====== Material supplied
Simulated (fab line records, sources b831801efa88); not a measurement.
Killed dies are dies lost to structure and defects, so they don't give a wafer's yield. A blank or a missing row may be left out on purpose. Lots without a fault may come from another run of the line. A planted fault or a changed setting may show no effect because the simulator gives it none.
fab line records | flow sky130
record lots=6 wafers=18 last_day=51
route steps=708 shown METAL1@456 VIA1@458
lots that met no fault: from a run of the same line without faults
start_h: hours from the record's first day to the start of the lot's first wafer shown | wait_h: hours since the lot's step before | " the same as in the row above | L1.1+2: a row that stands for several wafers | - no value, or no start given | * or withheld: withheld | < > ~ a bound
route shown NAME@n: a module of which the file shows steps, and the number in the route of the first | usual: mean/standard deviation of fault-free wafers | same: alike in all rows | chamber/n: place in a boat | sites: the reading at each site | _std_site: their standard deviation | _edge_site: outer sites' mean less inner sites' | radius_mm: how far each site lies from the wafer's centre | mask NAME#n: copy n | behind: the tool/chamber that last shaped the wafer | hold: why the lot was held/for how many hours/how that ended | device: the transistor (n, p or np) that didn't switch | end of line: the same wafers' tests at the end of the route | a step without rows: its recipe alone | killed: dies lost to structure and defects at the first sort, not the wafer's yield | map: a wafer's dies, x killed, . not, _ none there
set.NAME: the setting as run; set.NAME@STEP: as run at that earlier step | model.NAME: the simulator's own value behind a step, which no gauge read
============

*Activity:* Without altering a single word, repeat the material.

*Answer area:*
Simulated (fab line records, sources b831801efa88); not a measurement.
Killed dies are dies lost to structure and defects, so they don't give a wafer's yield. A blank or a missing row may be left out on purpose. Lots without a fault may come from another run of the line. A planted fault or a changed setting may show no effect because the simulator gives it none.
fab line records | flow sky130
record lots=6 wafers=18 last_day=51
route steps=708 shown METAL1@456 VIA1@458
lots that met no fault: from a run of the same line without faults
start_h: hours from the record's first day to the start of the lot's first wafer shown | wait_h: hours since the lot's step before | " the same as in the row above | L1.1+2: a row that stands for several wafers | - no value, or no start given | * or withheld: withheld | < > ~ a bound
route shown NAME@n: a module of which the file shows steps, and the number in the route of the first | usual: mean/standard deviation of fault-free wafers | same: alike in all rows | chamber/n: place in a boat | sites: the reading at each site | _std_site: their standard deviation | _edge_site: outer sites' mean less inner sites' | radius_mm: how far each site lies from the wafer's centre | mask NAME#n: copy n | behind: the tool/chamber that last shaped the wafer | hold: why the lot was held/for how many hours/how that ended | device: the transistor (n, p or np) that didn't switch | end of line: the same wafers' tests at the end of the route | a step without rows: its recipe alone | killed: dies lost to structure and defects at the first sort, not the wafer's yield | map: a wafer's dies, x killed, . not, _ none there
set.NAME: the setting as run; set.NAME@STEP: as run at that earlier step | model.NAME: the simulator's own value behind a step, which no gauge read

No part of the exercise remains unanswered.